- **REQUIRED ACTION**: Set down the full listing exactly, character for character.

- **DATA SECTION**:
********

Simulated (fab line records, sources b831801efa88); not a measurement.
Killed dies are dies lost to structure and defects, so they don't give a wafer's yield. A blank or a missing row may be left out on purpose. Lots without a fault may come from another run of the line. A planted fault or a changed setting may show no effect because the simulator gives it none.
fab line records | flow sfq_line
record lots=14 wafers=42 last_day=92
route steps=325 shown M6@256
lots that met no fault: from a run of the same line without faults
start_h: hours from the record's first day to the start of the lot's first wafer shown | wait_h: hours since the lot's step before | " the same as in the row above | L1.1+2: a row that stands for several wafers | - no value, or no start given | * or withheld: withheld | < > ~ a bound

********

- **ANSWER SECTION**:
Simulated (fab line records, sources b831801efa88); not a measurement.
Killed dies are dies lost to structure and defects, so they don't give a wafer's yield. A blank or a missing row may be left out on purpose. Lots without a fault may come from another run of the line. A planted fault or a changed setting may show no effect because the simulator gives it none.
fab line records | flow sfq_line
record lots=14 wafers=42 last_day=92
route steps=325 shown M6@256
lots that met no fault: from a run of the same line without faults
start_h: hours from the record's first day to the start of the lot's first wafer shown | wait_h: hours since the lot's step before | " the same as in the row above | L1.1+2: a row that stands for several wafers | - no value, or no start given | * or withheld: withheld | < > ~ a bound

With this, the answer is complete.